Retype the entries exactly. Include every line.

= Beginning of Section =

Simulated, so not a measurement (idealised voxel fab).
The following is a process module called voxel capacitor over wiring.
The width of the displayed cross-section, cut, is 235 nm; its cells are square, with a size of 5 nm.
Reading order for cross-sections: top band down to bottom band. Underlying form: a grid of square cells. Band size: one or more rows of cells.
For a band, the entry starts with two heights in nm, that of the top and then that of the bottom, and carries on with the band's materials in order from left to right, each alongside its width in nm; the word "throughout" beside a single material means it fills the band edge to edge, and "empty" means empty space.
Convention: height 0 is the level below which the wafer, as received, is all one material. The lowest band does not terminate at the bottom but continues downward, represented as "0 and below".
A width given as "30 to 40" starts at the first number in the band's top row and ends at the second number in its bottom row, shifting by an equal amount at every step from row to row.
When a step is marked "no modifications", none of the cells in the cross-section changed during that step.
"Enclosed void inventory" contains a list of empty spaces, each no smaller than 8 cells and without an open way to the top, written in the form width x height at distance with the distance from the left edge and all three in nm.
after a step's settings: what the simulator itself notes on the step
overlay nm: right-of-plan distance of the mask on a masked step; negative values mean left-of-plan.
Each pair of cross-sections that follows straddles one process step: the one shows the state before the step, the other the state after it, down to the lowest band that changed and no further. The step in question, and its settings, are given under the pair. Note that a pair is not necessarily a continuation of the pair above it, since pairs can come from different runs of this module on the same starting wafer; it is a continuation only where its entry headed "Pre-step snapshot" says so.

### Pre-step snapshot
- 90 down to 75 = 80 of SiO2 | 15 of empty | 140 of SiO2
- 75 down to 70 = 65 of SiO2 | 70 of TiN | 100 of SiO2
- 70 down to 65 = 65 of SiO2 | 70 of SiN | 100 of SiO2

= End of Section =

Exercise result >>
Simulated, so not a measurement (idealised voxel fab).
The following is a process module called voxel capacitor over wiring.
The width of the displayed cross-section, cut, is 235 nm; its cells are square, with a size of 5 nm.
Reading order for cross-sections: top band down to bottom band. Underlying form: a grid of square cells. Band size: one or more rows of cells.
For a band, the entry starts with two heights in nm, that of the top and then that of the bottom, and carries on with the band's materials in order from left to right, each alongside its width in nm; the word "throughout" beside a single material means it fills the band edge to edge, and "empty" means empty space.
Convention: height 0 is the level below which the wafer, as received, is all one material. The lowest band does not terminate at the bottom but continues downward, represented as "0 and below".
A width given as "30 to 40" starts at the first number in the band's top row and ends at the second number in its bottom row, shifting by an equal amount at every step from row to row.
When a step is marked "no modifications", none of the cells in the cross-section changed during that step.
"Enclosed void inventory" contains a list of empty spaces, each no smaller than 8 cells and without an open way to the top, written in the form width x height at distance with the distance from the left edge and all three in nm.
after a step's settings: what the simulator itself notes on the step
overlay nm: right-of-plan distance of the mask on a masked step; negative values mean left-of-plan.
Each pair of cross-sections that follows straddles one process step: the one shows the state before the step, the other the state after it, down to the lowest band that changed and no further. The step in question, and its settings, are given under the pair. Note that a pair is not necessarily a continuation of the pair above it, since pairs can come from different runs of this module on the same starting wafer; it is a continuation only where its entry headed "Pre-step snapshot" says so.

### Pre-step snapshot
- 90 down to 75 = 80 of SiO2 | 15 of empty | 140 of SiO2
- 75 down to 70 = 65 of SiO2 | 70 of TiN | 100 of SiO2
- 70 down to 65 = 65 of SiO2 | 70 of SiN | 100 of SiO2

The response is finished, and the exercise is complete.